(STORED DATA Opens)

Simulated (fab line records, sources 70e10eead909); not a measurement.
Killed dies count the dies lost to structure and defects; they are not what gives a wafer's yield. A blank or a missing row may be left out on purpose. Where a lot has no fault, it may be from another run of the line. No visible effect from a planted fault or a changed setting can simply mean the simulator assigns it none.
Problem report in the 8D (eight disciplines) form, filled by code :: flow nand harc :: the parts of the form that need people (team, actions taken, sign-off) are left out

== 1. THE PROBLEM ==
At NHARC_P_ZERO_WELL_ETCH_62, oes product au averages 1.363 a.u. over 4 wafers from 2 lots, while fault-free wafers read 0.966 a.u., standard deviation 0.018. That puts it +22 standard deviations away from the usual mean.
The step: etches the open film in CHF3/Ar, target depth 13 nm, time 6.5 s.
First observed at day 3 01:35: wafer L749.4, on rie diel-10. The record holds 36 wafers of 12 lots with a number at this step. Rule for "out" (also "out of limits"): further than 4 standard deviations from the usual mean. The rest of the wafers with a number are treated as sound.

(STORED DATA Closes)

** ASSIGNMENT **
Reproduce the lines above. Leave each one as it is.

** TASK ANSWER **
Simulated (fab line records, sources 70e10eead909); not a measurement.
Killed dies count the dies lost to structure and defects; they are not what gives a wafer's yield. A blank or a missing row may be left out on purpose. Where a lot has no fault, it may be from another run of the line. No visible effect from a planted fault or a changed setting can simply mean the simulator assigns it none.
Problem report in the 8D (eight disciplines) form, filled by code :: flow nand harc :: the parts of the form that need people (team, actions taken, sign-off) are left out

== 1. THE PROBLEM ==
At NHARC_P_ZERO_WELL_ETCH_62, oes product au averages 1.363 a.u. over 4 wafers from 2 lots, while fault-free wafers read 0.966 a.u., standard deviation 0.018. That puts it +22 standard deviations away from the usual mean.
The step: etches the open film in CHF3/Ar, target depth 13 nm, time 6.5 s.
First observed at day 3 01:35: wafer L749.4, on rie diel-10. The record holds 36 wafers of 12 lots with a number at this step. Rule for "out" (also "out of limits"): further than 4 standard deviations from the usual mean. The rest of the wafers with a number are treated as sound.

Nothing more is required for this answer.